• WORK ORDER: Please write out each entry below exactly as given.

• GIVEN DATA:
· · · · · · ·

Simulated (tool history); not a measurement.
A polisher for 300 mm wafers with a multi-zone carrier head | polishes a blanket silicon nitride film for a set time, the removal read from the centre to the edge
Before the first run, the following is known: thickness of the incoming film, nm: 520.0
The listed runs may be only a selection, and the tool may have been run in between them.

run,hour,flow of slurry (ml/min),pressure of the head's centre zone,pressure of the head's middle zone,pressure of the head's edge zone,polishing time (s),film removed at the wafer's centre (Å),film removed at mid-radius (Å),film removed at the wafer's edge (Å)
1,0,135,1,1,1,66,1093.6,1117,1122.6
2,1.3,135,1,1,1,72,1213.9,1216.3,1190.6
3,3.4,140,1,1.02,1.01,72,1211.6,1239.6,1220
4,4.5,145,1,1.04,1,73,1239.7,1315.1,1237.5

· · · · · · ·

• TASK OUTPUT:
Simulated (tool history); not a measurement.
A polisher for 300 mm wafers with a multi-zone carrier head | polishes a blanket silicon nitride film for a set time, the removal read from the centre to the edge
Before the first run, the following is known: thickness of the incoming film, nm: 520.0
The listed runs may be only a selection, and the tool may have been run in between them.

run,hour,flow of slurry (ml/min),pressure of the head's centre zone,pressure of the head's middle zone,pressure of the head's edge zone,polishing time (s),film removed at the wafer's centre (Å),film removed at mid-radius (Å),film removed at the wafer's edge (Å)
1,0,135,1,1,1,66,1093.6,1117,1122.6
2,1.3,135,1,1,1,72,1213.9,1216.3,1190.6
3,3.4,140,1,1.02,1.01,72,1211.6,1239.6,1220
4,4.5,145,1,1.04,1,73,1239.7,1315.1,1237.5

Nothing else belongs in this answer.